### WORK ORDER
All that should come back is the lines of the data below from the one containing "140 down to" to the one containing "100 down to", inclusive, exactly as they stand.

### DATA RECORDS
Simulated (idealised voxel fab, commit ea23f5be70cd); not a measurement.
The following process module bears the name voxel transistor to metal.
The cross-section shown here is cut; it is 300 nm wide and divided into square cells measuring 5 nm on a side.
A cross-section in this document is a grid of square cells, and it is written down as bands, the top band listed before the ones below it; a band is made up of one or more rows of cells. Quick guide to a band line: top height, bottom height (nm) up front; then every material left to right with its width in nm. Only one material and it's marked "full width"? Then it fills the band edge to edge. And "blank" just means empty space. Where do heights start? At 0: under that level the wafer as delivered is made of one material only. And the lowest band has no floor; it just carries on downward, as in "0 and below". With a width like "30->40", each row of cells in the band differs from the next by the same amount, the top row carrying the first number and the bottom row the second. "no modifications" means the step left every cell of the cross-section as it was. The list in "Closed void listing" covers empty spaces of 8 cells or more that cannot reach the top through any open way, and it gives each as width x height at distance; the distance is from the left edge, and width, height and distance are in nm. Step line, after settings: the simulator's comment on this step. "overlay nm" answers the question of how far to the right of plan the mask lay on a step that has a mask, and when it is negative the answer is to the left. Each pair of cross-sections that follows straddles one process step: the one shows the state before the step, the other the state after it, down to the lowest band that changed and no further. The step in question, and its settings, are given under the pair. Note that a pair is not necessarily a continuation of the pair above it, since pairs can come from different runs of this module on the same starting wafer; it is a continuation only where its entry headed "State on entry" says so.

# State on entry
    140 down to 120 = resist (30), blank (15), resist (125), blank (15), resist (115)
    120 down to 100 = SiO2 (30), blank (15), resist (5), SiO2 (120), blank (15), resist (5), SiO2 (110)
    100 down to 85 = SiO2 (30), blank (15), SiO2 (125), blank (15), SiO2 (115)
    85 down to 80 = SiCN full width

### WRITTEN REPLY
    140 down to 120 = resist (30), blank (15), resist (125), blank (15), resist (115)
    120 down to 100 = SiO2 (30), blank (15), resist (5), SiO2 (120), blank (15), resist (5), SiO2 (110)
    100 down to 85 = SiO2 (30), blank (15), SiO2 (125), blank (15), SiO2 (115)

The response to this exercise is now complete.